__Study material__.
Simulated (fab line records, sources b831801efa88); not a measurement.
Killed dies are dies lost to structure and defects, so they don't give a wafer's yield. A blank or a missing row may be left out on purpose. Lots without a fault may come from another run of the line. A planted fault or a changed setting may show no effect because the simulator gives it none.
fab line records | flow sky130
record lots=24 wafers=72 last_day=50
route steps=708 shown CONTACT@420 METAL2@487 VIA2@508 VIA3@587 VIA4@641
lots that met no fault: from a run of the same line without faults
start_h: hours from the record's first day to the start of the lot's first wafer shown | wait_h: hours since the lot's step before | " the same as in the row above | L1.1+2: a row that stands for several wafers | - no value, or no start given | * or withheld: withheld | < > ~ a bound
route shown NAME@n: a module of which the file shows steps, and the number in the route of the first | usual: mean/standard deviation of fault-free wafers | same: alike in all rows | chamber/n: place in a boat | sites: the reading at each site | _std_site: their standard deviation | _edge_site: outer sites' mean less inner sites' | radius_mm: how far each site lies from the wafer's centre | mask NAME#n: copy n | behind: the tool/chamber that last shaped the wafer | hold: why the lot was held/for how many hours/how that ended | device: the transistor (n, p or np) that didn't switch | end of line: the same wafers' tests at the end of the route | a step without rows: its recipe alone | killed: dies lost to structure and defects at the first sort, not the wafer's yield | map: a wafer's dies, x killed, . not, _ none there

__Work instruction__. After reading the data above, print it all again exactly.

__Problem solution__.
Simulated (fab line records, sources b831801efa88); not a measurement.
Killed dies are dies lost to structure and defects, so they don't give a wafer's yield. A blank or a missing row may be left out on purpose. Lots without a fault may come from another run of the line. A planted fault or a changed setting may show no effect because the simulator gives it none.
fab line records | flow sky130
record lots=24 wafers=72 last_day=50
route steps=708 shown CONTACT@420 METAL2@487 VIA2@508 VIA3@587 VIA4@641
lots that met no fault: from a run of the same line without faults
start_h: hours from the record's first day to the start of the lot's first wafer shown | wait_h: hours since the lot's step before | " the same as in the row above | L1.1+2: a row that stands for several wafers | - no value, or no start given | * or withheld: withheld | < > ~ a bound
route shown NAME@n: a module of which the file shows steps, and the number in the route of the first | usual: mean/standard deviation of fault-free wafers | same: alike in all rows | chamber/n: place in a boat | sites: the reading at each site | _std_site: their standard deviation | _edge_site: outer sites' mean less inner sites' | radius_mm: how far each site lies from the wafer's centre | mask NAME#n: copy n | behind: the tool/chamber that last shaped the wafer | hold: why the lot was held/for how many hours/how that ended | device: the transistor (n, p or np) that didn't switch | end of line: the same wafers' tests at the end of the route | a step without rows: its recipe alone | killed: dies lost to structure and defects at the first sort, not the wafer's yield | map: a wafer's dies, x killed, . not, _ none there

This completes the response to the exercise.